◆ TASK ITEM:
Write each entry down again precisely, skipping nothing.

◆ SUPPLIED DATA:
================================
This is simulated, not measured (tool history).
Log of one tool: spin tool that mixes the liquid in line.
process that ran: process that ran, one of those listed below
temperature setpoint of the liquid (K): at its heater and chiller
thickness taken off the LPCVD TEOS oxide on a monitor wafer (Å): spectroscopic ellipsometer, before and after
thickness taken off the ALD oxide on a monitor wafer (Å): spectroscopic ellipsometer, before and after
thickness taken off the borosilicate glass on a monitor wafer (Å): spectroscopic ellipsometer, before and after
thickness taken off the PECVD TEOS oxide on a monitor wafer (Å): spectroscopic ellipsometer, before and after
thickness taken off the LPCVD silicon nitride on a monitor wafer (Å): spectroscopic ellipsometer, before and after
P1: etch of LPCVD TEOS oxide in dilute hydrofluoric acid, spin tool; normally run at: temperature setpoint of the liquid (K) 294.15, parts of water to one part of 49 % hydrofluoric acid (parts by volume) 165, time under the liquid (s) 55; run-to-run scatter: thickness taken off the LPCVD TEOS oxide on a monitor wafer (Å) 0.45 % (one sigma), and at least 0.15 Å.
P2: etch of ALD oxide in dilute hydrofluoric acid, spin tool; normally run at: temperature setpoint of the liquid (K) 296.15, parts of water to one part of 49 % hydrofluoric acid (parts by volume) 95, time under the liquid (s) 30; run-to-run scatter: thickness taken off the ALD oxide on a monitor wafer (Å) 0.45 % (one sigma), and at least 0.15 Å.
================================

◆ WORKED SOLUTION:
This is simulated, not measured (tool history).
Log of one tool: spin tool that mixes the liquid in line.
process that ran: process that ran, one of those listed below
temperature setpoint of the liquid (K): at its heater and chiller
thickness taken off the LPCVD TEOS oxide on a monitor wafer (Å): spectroscopic ellipsometer, before and after
thickness taken off the ALD oxide on a monitor wafer (Å): spectroscopic ellipsometer, before and after
thickness taken off the borosilicate glass on a monitor wafer (Å): spectroscopic ellipsometer, before and after
thickness taken off the PECVD TEOS oxide on a monitor wafer (Å): spectroscopic ellipsometer, before and after
thickness taken off the LPCVD silicon nitride on a monitor wafer (Å): spectroscopic ellipsometer, before and after
P1: etch of LPCVD TEOS oxide in dilute hydrofluoric acid, spin tool; normally run at: temperature setpoint of the liquid (K) 294.15, parts of water to one part of 49 % hydrofluoric acid (parts by volume) 165, time under the liquid (s) 55; run-to-run scatter: thickness taken off the LPCVD TEOS oxide on a monitor wafer (Å) 0.45 % (one sigma), and at least 0.15 Å.
P2: etch of ALD oxide in dilute hydrofluoric acid, spin tool; normally run at: temperature setpoint of the liquid (K) 296.15, parts of water to one part of 49 % hydrofluoric acid (parts by volume) 95, time under the liquid (s) 30; run-to-run scatter: thickness taken off the ALD oxide on a monitor wafer (Å) 0.45 % (one sigma), and at least 0.15 Å.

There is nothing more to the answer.